■ Information:
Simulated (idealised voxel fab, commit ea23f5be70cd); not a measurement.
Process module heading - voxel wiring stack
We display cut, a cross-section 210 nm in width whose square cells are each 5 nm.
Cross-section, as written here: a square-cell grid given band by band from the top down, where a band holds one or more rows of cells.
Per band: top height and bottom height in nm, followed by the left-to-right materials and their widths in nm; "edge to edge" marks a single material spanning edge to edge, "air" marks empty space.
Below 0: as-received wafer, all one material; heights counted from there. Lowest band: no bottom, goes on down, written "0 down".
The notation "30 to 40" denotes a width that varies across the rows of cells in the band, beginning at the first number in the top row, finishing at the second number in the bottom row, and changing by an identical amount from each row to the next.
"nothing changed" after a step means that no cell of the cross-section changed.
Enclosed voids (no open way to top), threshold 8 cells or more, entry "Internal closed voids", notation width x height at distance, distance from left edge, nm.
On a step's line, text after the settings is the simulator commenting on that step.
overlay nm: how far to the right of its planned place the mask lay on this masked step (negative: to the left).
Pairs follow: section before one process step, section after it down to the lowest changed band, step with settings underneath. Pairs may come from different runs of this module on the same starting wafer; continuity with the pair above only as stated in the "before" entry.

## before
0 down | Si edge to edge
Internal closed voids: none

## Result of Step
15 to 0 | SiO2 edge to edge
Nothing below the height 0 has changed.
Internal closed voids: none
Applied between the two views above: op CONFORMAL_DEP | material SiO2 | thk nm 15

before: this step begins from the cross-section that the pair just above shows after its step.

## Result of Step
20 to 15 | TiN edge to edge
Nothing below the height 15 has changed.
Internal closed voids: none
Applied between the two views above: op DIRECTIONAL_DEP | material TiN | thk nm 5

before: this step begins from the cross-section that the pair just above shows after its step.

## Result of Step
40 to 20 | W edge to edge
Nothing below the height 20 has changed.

■ Assigned task: Could you retype exactly the lines from the first one of the records through the line containing "Enclosed voids (no", both included, and nothing more?

■ Exercise solution:
Simulated (idealised voxel fab, commit ea23f5be70cd); not a measurement.
Process module heading - voxel wiring stack
We display cut, a cross-section 210 nm in width whose square cells are each 5 nm.
Cross-section, as written here: a square-cell grid given band by band from the top down, where a band holds one or more rows of cells.
Per band: top height and bottom height in nm, followed by the left-to-right materials and their widths in nm; "edge to edge" marks a single material spanning edge to edge, "air" marks empty space.
Below 0: as-received wafer, all one material; heights counted from there. Lowest band: no bottom, goes on down, written "0 down".
The notation "30 to 40" denotes a width that varies across the rows of cells in the band, beginning at the first number in the top row, finishing at the second number in the bottom row, and changing by an identical amount from each row to the next.
"nothing changed" after a step means that no cell of the cross-section changed.
Enclosed voids (no open way to top), threshold 8 cells or more, entry "Internal closed voids", notation width x height at distance, distance from left edge, nm.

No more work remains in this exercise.